● WORK INSTRUCTION: Exactly the lines below from the one with "above | in truth" up to and including the one with "Placed correctly: 12" make up the answer, with nothing else added.

─── RECORDED INFORMATION ───
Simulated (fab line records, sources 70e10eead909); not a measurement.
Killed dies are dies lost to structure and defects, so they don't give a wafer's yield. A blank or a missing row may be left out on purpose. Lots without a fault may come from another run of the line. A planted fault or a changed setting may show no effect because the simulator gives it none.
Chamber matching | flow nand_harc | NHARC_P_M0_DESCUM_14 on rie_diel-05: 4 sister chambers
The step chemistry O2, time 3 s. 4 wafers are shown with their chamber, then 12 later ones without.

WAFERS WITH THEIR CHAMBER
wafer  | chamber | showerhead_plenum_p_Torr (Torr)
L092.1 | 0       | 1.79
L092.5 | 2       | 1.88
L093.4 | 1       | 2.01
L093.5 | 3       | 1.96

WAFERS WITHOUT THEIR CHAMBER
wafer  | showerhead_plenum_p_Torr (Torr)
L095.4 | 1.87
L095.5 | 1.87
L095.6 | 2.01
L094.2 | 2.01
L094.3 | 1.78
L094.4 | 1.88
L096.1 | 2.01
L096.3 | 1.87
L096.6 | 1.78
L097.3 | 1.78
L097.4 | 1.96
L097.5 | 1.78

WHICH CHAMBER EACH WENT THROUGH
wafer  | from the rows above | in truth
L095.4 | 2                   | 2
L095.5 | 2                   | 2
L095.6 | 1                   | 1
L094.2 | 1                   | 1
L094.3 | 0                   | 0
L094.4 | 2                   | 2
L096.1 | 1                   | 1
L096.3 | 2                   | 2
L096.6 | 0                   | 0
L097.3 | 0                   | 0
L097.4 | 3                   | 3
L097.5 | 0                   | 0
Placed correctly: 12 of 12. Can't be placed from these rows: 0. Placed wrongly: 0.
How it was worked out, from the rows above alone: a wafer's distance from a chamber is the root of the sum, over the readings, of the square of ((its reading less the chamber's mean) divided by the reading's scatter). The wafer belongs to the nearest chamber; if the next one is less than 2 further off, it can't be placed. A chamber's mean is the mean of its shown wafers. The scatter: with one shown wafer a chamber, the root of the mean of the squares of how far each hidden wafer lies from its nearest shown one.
───

● EXERCISE SOLUTION:
wafer  | from the rows above | in truth
L095.4 | 2                   | 2
L095.5 | 2                   | 2
L095.6 | 1                   | 1
L094.2 | 1                   | 1
L094.3 | 0                   | 0
L094.4 | 2                   | 2
L096.1 | 1                   | 1
L096.3 | 2                   | 2
L096.6 | 0                   | 0
L097.3 | 0                   | 0
L097.4 | 3                   | 3
L097.5 | 0                   | 0
Placed correctly: 12 of 12. Can't be placed from these rows: 0. Placed wrongly: 0.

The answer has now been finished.